━━ Dataset records

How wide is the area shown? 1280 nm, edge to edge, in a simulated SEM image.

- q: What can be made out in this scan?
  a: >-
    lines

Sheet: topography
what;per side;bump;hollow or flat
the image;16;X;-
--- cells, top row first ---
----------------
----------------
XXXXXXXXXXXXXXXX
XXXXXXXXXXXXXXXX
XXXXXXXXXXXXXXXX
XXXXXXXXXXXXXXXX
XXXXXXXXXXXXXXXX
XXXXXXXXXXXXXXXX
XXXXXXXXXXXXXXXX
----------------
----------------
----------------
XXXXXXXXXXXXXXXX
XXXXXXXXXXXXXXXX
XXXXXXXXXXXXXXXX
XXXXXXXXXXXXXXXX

━━━━

- Assigned task: All of the data above should be reproduced exactly, with nothing left out.

- Written answer:
How wide is the area shown? 1280 nm, edge to edge, in a simulated SEM image.

- q: What can be made out in this scan?
  a: >-
    lines

Sheet: topography
what;per side;bump;hollow or flat
the image;16;X;-
--- cells, top row first ---
----------------
----------------
XXXXXXXXXXXXXXXX
XXXXXXXXXXXXXXXX
XXXXXXXXXXXXXXXX
XXXXXXXXXXXXXXXX
XXXXXXXXXXXXXXXX
XXXXXXXXXXXXXXXX
XXXXXXXXXXXXXXXX
----------------
----------------
----------------
XXXXXXXXXXXXXXXX
XXXXXXXXXXXXXXXX
XXXXXXXXXXXXXXXX
XXXXXXXXXXXXXXXX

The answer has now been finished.